=== Given records ===

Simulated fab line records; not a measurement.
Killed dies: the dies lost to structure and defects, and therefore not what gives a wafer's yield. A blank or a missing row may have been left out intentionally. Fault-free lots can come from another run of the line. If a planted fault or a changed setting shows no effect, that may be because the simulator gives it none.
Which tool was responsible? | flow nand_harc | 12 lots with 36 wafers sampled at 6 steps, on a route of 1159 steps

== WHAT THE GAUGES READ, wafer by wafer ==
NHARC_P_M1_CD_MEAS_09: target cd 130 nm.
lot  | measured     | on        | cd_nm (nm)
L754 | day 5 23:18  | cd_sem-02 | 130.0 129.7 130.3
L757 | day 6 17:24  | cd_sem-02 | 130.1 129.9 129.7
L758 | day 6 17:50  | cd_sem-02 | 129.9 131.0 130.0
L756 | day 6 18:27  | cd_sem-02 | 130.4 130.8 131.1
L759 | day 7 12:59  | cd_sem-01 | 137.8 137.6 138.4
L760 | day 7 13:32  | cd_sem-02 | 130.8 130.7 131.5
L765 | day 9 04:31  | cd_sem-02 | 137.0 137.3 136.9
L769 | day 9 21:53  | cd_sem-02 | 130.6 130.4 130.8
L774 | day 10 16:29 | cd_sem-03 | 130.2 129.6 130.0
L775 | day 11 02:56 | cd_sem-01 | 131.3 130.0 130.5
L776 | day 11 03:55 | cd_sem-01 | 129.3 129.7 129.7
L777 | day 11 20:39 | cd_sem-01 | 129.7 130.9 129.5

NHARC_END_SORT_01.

===

**Assigned task:** Output the entire listing exactly as it appears above.

**Exercise result:**
Simulated fab line records; not a measurement.
Killed dies: the dies lost to structure and defects, and therefore not what gives a wafer's yield. A blank or a missing row may have been left out intentionally. Fault-free lots can come from another run of the line. If a planted fault or a changed setting shows no effect, that may be because the simulator gives it none.
Which tool was responsible? | flow nand_harc | 12 lots with 36 wafers sampled at 6 steps, on a route of 1159 steps

== WHAT THE GAUGES READ, wafer by wafer ==
NHARC_P_M1_CD_MEAS_09: target cd 130 nm.
lot  | measured     | on        | cd_nm (nm)
L754 | day 5 23:18  | cd_sem-02 | 130.0 129.7 130.3
L757 | day 6 17:24  | cd_sem-02 | 130.1 129.9 129.7
L758 | day 6 17:50  | cd_sem-02 | 129.9 131.0 130.0
L756 | day 6 18:27  | cd_sem-02 | 130.4 130.8 131.1
L759 | day 7 12:59  | cd_sem-01 | 137.8 137.6 138.4
L760 | day 7 13:32  | cd_sem-02 | 130.8 130.7 131.5
L765 | day 9 04:31  | cd_sem-02 | 137.0 137.3 136.9
L769 | day 9 21:53  | cd_sem-02 | 130.6 130.4 130.8
L774 | day 10 16:29 | cd_sem-03 | 130.2 129.6 130.0
L775 | day 11 02:56 | cd_sem-01 | 131.3 130.0 130.5
L776 | day 11 03:55 | cd_sem-01 | 129.3 129.7 129.7
L777 | day 11 20:39 | cd_sem-01 | 129.7 130.9 129.5

NHARC_END_SORT_01.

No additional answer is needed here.